• [Entries shown]:
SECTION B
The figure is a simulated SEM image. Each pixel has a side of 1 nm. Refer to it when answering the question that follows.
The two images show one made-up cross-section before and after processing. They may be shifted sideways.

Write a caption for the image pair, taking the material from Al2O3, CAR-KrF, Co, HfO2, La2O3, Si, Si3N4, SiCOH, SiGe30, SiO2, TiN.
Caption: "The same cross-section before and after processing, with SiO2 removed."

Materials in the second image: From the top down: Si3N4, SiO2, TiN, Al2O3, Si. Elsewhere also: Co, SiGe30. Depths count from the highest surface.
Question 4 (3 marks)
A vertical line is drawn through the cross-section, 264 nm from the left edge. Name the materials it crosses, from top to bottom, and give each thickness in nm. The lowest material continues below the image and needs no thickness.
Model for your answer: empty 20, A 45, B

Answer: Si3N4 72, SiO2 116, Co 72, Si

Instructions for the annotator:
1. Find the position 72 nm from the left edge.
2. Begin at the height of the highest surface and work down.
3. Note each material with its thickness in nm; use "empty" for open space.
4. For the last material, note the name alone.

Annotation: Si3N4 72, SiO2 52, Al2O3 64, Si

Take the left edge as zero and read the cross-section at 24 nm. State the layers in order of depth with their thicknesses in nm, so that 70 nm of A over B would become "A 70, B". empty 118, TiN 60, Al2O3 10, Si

• [Exercise]: Start with the first line. Please copy exactly each line of the listing through the one with "The two images", including it.

• [Answer box]:
SECTION B
The figure is a simulated SEM image. Each pixel has a side of 1 nm. Refer to it when answering the question that follows.
The two images show one made-up cross-section before and after processing. They may be shifted sideways.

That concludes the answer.